Brief:
Give again the entries below exactly, beginning at the first line and ending at the line with "lines -> 1100 nm".

Data for analysis:
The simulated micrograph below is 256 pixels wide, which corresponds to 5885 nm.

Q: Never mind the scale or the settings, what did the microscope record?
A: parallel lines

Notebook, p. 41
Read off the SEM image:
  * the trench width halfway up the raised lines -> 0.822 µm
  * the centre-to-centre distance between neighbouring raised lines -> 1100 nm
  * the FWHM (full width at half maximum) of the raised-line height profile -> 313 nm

Answer area:
The simulated micrograph below is 256 pixels wide, which corresponds to 5885 nm.

Q: Never mind the scale or the settings, what did the microscope record?
A: parallel lines

Notebook, p. 41
Read off the SEM image:
  * the trench width halfway up the raised lines -> 0.822 µm
  * the centre-to-centre distance between neighbouring raised lines -> 1100 nm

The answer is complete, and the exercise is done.